*** SUPPLIED INFORMATION ***

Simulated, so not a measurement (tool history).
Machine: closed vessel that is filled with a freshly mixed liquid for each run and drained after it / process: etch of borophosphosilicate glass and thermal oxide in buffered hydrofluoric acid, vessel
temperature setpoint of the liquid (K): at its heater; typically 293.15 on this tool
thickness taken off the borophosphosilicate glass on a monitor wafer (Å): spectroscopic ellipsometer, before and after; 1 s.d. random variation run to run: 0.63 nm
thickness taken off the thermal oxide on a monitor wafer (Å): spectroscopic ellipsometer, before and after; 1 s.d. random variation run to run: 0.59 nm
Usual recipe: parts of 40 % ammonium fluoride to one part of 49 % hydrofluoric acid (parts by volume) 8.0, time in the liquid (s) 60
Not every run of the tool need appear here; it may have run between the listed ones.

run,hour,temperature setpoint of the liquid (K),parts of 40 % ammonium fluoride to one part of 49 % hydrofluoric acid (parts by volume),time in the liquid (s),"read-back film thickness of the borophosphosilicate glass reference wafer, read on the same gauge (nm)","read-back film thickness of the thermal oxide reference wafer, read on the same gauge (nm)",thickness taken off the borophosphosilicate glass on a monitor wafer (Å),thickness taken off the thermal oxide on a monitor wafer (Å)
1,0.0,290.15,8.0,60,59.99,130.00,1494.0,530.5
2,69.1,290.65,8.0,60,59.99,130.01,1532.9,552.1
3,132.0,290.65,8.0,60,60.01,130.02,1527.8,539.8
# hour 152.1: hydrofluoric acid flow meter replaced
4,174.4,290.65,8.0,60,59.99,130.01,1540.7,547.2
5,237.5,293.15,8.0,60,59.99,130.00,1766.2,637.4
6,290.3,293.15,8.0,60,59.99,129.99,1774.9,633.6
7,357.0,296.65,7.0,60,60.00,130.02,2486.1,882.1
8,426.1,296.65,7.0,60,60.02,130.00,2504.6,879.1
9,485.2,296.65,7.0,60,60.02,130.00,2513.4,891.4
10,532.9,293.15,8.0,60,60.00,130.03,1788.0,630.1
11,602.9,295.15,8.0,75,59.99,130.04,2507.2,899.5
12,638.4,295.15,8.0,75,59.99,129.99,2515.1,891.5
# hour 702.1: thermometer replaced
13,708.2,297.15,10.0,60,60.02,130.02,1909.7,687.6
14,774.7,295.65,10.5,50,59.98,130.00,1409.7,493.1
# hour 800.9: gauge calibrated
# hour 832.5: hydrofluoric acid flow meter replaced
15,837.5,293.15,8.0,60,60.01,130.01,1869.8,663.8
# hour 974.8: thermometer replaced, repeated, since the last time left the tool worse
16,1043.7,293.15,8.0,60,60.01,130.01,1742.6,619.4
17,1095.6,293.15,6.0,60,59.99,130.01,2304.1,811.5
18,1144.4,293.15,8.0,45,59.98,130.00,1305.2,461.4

*** End of SUPPLIED INFORMATION ***

[REQUIRED ACTION] Restate, word for word and without additions, every line from the top of the listing above through the line that contains "# hour 702.1: thermometer replaced".

[EXERCISE RESPONSE]
Simulated, so not a measurement (tool history).
Machine: closed vessel that is filled with a freshly mixed liquid for each run and drained after it / process: etch of borophosphosilicate glass and thermal oxide in buffered hydrofluoric acid, vessel
temperature setpoint of the liquid (K): at its heater; typically 293.15 on this tool
thickness taken off the borophosphosilicate glass on a monitor wafer (Å): spectroscopic ellipsometer, before and after; 1 s.d. random variation run to run: 0.63 nm
thickness taken off the thermal oxide on a monitor wafer (Å): spectroscopic ellipsometer, before and after; 1 s.d. random variation run to run: 0.59 nm
Usual recipe: parts of 40 % ammonium fluoride to one part of 49 % hydrofluoric acid (parts by volume) 8.0, time in the liquid (s) 60
Not every run of the tool need appear here; it may have run between the listed ones.

run,hour,temperature setpoint of the liquid (K),parts of 40 % ammonium fluoride to one part of 49 % hydrofluoric acid (parts by volume),time in the liquid (s),"read-back film thickness of the borophosphosilicate glass reference wafer, read on the same gauge (nm)","read-back film thickness of the thermal oxide reference wafer, read on the same gauge (nm)",thickness taken off the borophosphosilicate glass on a monitor wafer (Å),thickness taken off the thermal oxide on a monitor wafer (Å)
1,0.0,290.15,8.0,60,59.99,130.00,1494.0,530.5
2,69.1,290.65,8.0,60,59.99,130.01,1532.9,552.1
3,132.0,290.65,8.0,60,60.01,130.02,1527.8,539.8
# hour 152.1: hydrofluoric acid flow meter replaced
4,174.4,290.65,8.0,60,59.99,130.01,1540.7,547.2
5,237.5,293.15,8.0,60,59.99,130.00,1766.2,637.4
6,290.3,293.15,8.0,60,59.99,129.99,1774.9,633.6
7,357.0,296.65,7.0,60,60.00,130.02,2486.1,882.1
8,426.1,296.65,7.0,60,60.02,130.00,2504.6,879.1
9,485.2,296.65,7.0,60,60.02,130.00,2513.4,891.4
10,532.9,293.15,8.0,60,60.00,130.03,1788.0,630.1
11,602.9,295.15,8.0,75,59.99,130.04,2507.2,899.5
12,638.4,295.15,8.0,75,59.99,129.99,2515.1,891.5
# hour 702.1: thermometer replaced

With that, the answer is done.